• **Listed records**:
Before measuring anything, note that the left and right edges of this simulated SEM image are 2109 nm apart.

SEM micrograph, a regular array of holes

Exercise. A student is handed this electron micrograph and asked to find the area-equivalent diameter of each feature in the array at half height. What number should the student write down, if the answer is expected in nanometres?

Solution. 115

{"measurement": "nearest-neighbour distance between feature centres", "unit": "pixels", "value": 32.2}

• **Action item**:
Extract the lines above, from the first one through the one containing "Solution. 115", and return only those, unchanged.

• **Written answer**:
Before measuring anything, note that the left and right edges of this simulated SEM image are 2109 nm apart.

SEM micrograph, a regular array of holes

Exercise. A student is handed this electron micrograph and asked to find the area-equivalent diameter of each feature in the array at half height. What number should the student write down, if the answer is expected in nanometres?

Solution. 115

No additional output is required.